Work task. Exactly as written, restate the material below from its first line through the line containing "5. DIRECTIONAL_DEP | material aC | thk nm 10", and stop there.

Excerpted records.
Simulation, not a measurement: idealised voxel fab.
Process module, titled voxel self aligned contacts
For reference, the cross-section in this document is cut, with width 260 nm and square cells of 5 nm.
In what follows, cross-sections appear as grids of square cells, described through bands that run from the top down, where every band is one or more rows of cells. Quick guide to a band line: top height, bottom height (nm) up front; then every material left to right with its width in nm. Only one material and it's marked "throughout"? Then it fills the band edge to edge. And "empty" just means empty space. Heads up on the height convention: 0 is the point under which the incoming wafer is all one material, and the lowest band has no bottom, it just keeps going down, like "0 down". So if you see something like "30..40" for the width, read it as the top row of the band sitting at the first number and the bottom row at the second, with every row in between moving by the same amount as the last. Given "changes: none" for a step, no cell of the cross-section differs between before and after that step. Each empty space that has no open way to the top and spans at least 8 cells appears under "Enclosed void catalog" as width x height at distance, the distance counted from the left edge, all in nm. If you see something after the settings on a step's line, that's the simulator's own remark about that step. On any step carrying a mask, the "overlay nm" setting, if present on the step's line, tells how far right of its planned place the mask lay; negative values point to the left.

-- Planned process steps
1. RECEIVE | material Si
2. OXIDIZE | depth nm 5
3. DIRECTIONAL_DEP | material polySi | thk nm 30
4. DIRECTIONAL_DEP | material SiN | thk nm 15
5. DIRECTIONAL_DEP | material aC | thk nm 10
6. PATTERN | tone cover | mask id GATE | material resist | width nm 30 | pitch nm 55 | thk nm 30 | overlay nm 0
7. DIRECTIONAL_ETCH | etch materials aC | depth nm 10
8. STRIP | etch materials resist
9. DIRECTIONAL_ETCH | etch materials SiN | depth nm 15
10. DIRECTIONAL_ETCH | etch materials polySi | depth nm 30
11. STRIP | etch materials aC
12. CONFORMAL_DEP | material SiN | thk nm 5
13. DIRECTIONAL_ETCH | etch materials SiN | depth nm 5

Written answer.
Simulation, not a measurement: idealised voxel fab.
Process module, titled voxel self aligned contacts
For reference, the cross-section in this document is cut, with width 260 nm and square cells of 5 nm.
In what follows, cross-sections appear as grids of square cells, described through bands that run from the top down, where every band is one or more rows of cells. Quick guide to a band line: top height, bottom height (nm) up front; then every material left to right with its width in nm. Only one material and it's marked "throughout"? Then it fills the band edge to edge. And "empty" just means empty space. Heads up on the height convention: 0 is the point under which the incoming wafer is all one material, and the lowest band has no bottom, it just keeps going down, like "0 down". So if you see something like "30..40" for the width, read it as the top row of the band sitting at the first number and the bottom row at the second, with every row in between moving by the same amount as the last. Given "changes: none" for a step, no cell of the cross-section differs between before and after that step. Each empty space that has no open way to the top and spans at least 8 cells appears under "Enclosed void catalog" as width x height at distance, the distance counted from the left edge, all in nm. If you see something after the settings on a step's line, that's the simulator's own remark about that step. On any step carrying a mask, the "overlay nm" setting, if present on the step's line, tells how far right of its planned place the mask lay; negative values point to the left.

-- Planned process steps
1. RECEIVE | material Si
2. OXIDIZE | depth nm 5
3. DIRECTIONAL_DEP | material polySi | thk nm 30
4. DIRECTIONAL_DEP | material SiN | thk nm 15
5. DIRECTIONAL_DEP | material aC | thk nm 10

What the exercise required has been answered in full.